=== Data shown ===

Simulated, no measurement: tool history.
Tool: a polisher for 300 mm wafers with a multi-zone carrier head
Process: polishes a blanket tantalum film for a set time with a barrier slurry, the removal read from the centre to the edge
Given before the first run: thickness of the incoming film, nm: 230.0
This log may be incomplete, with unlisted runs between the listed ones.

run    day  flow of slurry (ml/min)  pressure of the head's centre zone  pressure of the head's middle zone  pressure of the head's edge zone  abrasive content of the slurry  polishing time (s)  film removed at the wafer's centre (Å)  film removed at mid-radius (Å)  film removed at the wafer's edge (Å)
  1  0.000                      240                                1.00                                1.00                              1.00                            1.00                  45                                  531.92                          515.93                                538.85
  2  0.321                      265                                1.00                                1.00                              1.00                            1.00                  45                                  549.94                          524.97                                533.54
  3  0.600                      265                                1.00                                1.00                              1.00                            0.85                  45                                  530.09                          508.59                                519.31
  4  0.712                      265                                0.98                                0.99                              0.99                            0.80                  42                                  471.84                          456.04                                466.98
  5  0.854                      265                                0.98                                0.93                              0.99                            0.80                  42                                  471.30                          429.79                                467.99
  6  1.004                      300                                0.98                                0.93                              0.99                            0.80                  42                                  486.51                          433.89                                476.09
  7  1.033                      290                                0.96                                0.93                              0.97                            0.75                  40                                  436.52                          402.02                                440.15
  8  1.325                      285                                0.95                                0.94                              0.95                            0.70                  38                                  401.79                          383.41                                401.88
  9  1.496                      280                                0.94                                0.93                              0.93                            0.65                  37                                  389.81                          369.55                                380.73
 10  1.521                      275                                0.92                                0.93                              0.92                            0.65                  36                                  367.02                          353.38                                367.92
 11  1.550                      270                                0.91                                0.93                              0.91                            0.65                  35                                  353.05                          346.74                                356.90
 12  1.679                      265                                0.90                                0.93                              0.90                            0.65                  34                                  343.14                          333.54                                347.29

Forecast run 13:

===

> **Required action**
Set down again, word for word, the stretch of records from the line with "Tool: a polisher" to the line with "This log may", both of those lines included.

> **Task response**
Tool: a polisher for 300 mm wafers with a multi-zone carrier head
Process: polishes a blanket tantalum film for a set time with a barrier slurry, the removal read from the centre to the edge
Given before the first run: thickness of the incoming film, nm: 230.0
This log may be incomplete, with unlisted runs between the listed ones.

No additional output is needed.